TASK ITEM: Extract the first line through the line containing "C1: hours of" from the listing below, exactly as written.

(Beginning of DATA FOR REVIEW)

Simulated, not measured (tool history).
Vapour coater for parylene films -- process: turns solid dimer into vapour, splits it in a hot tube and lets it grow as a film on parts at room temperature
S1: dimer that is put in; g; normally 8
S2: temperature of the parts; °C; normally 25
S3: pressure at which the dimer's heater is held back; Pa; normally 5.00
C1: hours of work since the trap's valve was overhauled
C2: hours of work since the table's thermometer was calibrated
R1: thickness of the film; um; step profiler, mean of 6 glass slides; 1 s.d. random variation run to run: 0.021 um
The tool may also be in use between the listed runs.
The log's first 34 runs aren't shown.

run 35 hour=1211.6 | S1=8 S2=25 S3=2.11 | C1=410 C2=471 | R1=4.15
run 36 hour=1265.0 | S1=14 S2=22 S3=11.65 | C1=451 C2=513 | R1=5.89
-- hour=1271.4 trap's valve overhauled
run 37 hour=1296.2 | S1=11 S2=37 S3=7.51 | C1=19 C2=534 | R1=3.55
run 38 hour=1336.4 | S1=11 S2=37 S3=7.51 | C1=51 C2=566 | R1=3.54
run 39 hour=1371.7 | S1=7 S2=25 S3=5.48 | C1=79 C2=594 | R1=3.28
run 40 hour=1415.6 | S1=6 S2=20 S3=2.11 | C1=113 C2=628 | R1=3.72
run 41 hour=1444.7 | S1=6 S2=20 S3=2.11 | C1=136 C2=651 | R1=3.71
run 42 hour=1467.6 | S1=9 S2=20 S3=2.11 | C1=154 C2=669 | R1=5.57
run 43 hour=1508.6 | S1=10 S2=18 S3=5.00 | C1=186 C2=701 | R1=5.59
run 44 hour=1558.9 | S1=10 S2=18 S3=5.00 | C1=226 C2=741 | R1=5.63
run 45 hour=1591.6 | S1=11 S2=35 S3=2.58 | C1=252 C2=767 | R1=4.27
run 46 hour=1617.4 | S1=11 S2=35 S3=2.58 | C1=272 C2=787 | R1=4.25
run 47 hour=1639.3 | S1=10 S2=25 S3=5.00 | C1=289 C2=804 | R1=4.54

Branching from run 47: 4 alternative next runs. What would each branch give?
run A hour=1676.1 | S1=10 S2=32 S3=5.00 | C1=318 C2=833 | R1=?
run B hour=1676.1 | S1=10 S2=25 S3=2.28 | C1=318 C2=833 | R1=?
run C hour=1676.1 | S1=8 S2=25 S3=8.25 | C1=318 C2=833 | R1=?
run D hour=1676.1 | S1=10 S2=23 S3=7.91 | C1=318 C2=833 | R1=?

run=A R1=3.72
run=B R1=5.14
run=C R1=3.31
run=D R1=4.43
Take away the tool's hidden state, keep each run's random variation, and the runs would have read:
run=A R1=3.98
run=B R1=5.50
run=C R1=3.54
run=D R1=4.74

(End of DATA FOR REVIEW)

EXERCISE SOLUTION:
Simulated, not measured (tool history).
Vapour coater for parylene films -- process: turns solid dimer into vapour, splits it in a hot tube and lets it grow as a film on parts at room temperature
S1: dimer that is put in; g; normally 8
S2: temperature of the parts; °C; normally 25
S3: pressure at which the dimer's heater is held back; Pa; normally 5.00
C1: hours of work since the trap's valve was overhauled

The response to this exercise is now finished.